• Listed records:
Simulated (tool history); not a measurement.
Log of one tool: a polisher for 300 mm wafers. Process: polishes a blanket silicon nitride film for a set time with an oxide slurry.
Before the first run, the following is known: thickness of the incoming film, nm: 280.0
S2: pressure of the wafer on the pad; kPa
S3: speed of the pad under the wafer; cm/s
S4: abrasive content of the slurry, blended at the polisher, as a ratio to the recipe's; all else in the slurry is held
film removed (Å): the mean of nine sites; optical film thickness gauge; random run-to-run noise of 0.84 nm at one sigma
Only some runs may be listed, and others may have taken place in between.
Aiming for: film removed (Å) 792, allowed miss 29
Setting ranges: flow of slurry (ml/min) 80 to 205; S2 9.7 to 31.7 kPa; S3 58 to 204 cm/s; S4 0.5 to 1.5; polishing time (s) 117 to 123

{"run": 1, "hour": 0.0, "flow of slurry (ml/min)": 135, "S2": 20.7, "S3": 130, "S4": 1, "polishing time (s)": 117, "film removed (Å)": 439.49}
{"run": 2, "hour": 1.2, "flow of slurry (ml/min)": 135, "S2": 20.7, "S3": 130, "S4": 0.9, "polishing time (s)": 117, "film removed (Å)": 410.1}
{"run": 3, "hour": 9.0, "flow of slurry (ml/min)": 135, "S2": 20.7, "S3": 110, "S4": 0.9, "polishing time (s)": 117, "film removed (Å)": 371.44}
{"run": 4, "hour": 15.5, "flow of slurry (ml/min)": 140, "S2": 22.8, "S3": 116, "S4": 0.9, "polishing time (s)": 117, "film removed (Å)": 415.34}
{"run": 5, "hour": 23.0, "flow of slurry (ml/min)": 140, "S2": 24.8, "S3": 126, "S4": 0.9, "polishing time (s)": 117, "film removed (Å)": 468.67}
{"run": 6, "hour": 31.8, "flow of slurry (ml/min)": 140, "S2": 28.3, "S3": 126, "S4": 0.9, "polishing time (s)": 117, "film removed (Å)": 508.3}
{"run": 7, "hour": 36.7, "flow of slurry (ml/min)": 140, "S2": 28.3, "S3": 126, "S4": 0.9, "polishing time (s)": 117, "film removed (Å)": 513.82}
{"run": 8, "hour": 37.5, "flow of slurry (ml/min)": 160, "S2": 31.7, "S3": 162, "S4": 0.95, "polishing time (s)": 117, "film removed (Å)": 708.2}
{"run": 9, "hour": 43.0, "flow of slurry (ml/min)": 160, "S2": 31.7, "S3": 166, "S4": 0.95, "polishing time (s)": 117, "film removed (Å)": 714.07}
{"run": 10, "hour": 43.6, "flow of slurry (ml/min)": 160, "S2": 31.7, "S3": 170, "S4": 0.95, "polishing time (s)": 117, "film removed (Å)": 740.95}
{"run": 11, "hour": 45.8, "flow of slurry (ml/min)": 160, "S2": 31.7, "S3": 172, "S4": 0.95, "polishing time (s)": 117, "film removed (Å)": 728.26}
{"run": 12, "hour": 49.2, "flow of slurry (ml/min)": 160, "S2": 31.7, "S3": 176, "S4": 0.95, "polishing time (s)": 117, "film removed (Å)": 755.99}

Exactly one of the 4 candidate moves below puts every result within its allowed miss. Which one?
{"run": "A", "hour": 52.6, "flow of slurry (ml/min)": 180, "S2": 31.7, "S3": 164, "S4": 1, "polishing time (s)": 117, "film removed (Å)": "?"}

• Assigned task:
Lines after the one containing "S3: speed of the pad under the wafer; cm/s" are not wanted; repeat exactly each line above from the first up to and including it.

• Response area:
Simulated (tool history); not a measurement.
Log of one tool: a polisher for 300 mm wafers. Process: polishes a blanket silicon nitride film for a set time with an oxide slurry.
Before the first run, the following is known: thickness of the incoming film, nm: 280.0
S2: pressure of the wafer on the pad; kPa
S3: speed of the pad under the wafer; cm/s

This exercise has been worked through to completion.